◆ Exercise:
Give back all of the records underneath exactly, with no omissions.

◆ Data section:
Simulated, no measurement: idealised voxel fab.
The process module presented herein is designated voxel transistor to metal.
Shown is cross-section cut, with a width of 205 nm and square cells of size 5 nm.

◆ Exercise result:
Simulated, no measurement: idealised voxel fab.
The process module presented herein is designated voxel transistor to metal.
Shown is cross-section cut, with a width of 205 nm and square cells of size 5 nm.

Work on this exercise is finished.